— PROVIDED MATERIAL —
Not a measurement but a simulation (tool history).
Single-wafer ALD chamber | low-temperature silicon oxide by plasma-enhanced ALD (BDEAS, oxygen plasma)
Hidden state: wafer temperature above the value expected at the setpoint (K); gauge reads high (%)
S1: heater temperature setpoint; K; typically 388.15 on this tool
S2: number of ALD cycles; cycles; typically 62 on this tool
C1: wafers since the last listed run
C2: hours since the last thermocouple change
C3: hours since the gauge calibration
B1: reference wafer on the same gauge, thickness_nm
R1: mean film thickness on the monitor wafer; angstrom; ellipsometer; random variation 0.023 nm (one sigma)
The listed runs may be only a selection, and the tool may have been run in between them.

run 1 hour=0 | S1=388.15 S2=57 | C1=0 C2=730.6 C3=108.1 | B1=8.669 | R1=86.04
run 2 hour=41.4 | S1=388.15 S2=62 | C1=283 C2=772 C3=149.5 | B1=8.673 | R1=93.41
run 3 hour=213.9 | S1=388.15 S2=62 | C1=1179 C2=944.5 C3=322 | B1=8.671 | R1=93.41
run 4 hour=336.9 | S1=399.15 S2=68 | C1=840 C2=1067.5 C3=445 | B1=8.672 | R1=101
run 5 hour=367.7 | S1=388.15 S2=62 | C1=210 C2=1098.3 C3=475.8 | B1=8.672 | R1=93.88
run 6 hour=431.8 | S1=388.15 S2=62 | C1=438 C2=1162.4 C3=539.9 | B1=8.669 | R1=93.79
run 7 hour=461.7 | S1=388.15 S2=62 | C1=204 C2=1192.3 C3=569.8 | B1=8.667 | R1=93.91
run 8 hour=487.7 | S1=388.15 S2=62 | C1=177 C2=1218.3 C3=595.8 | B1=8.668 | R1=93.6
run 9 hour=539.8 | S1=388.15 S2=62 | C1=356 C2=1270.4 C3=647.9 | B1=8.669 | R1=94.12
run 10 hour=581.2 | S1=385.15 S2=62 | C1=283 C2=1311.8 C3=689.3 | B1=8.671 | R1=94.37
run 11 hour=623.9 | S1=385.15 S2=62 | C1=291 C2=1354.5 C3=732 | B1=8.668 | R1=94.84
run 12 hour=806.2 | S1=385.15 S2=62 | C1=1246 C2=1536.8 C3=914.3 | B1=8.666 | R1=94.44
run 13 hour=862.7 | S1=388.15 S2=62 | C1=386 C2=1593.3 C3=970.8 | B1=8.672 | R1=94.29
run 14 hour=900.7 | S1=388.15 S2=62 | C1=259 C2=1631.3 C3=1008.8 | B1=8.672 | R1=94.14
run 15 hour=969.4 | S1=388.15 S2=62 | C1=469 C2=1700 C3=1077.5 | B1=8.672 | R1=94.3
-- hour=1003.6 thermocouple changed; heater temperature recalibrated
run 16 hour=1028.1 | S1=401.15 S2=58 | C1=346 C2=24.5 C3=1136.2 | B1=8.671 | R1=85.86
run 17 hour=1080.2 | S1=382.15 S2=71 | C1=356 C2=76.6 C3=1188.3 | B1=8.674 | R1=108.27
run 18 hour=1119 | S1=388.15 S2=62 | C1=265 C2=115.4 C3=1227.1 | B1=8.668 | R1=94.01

— ASSIGNMENT —
Exactly as written, please transcribe the lines from the start of the records above to the line that holds "run 3 hour=213.9", both ends included.

— SOLUTION —
Not a measurement but a simulation (tool history).
Single-wafer ALD chamber | low-temperature silicon oxide by plasma-enhanced ALD (BDEAS, oxygen plasma)
Hidden state: wafer temperature above the value expected at the setpoint (K); gauge reads high (%)
S1: heater temperature setpoint; K; typically 388.15 on this tool
S2: number of ALD cycles; cycles; typically 62 on this tool
C1: wafers since the last listed run
C2: hours since the last thermocouple change
C3: hours since the gauge calibration
B1: reference wafer on the same gauge, thickness_nm
R1: mean film thickness on the monitor wafer; angstrom; ellipsometer; random variation 0.023 nm (one sigma)
The listed runs may be only a selection, and the tool may have been run in between them.

run 1 hour=0 | S1=388.15 S2=57 | C1=0 C2=730.6 C3=108.1 | B1=8.669 | R1=86.04
run 2 hour=41.4 | S1=388.15 S2=62 | C1=283 C2=772 C3=149.5 | B1=8.673 | R1=93.41
run 3 hour=213.9 | S1=388.15 S2=62 | C1=1179 C2=944.5 C3=322 | B1=8.671 | R1=93.41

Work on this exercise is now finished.